- RECORDS PROVIDED
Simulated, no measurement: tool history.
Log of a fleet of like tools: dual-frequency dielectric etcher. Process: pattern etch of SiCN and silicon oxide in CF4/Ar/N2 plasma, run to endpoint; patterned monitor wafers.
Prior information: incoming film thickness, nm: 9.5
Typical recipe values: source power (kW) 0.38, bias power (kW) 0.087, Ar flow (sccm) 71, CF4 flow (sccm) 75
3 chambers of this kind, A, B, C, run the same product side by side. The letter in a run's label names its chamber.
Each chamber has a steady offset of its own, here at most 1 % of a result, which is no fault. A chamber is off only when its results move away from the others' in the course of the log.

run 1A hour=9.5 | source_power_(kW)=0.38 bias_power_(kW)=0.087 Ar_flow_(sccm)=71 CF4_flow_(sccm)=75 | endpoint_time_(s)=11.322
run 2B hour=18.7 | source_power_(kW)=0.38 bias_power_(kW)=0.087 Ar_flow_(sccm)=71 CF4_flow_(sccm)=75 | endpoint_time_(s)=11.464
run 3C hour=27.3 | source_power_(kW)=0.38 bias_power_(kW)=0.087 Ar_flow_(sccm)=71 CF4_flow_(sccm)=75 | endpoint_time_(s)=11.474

- ASSIGNMENT
Output the entire listing exactly, including each line.

- RESULT
Simulated, no measurement: tool history.
Log of a fleet of like tools: dual-frequency dielectric etcher. Process: pattern etch of SiCN and silicon oxide in CF4/Ar/N2 plasma, run to endpoint; patterned monitor wafers.
Prior information: incoming film thickness, nm: 9.5
Typical recipe values: source power (kW) 0.38, bias power (kW) 0.087, Ar flow (sccm) 71, CF4 flow (sccm) 75
3 chambers of this kind, A, B, C, run the same product side by side. The letter in a run's label names its chamber.
Each chamber has a steady offset of its own, here at most 1 % of a result, which is no fault. A chamber is off only when its results move away from the others' in the course of the log.

run 1A hour=9.5 | source_power_(kW)=0.38 bias_power_(kW)=0.087 Ar_flow_(sccm)=71 CF4_flow_(sccm)=75 | endpoint_time_(s)=11.322
run 2B hour=18.7 | source_power_(kW)=0.38 bias_power_(kW)=0.087 Ar_flow_(sccm)=71 CF4_flow_(sccm)=75 | endpoint_time_(s)=11.464
run 3C hour=27.3 | source_power_(kW)=0.38 bias_power_(kW)=0.087 Ar_flow_(sccm)=71 CF4_flow_(sccm)=75 | endpoint_time_(s)=11.474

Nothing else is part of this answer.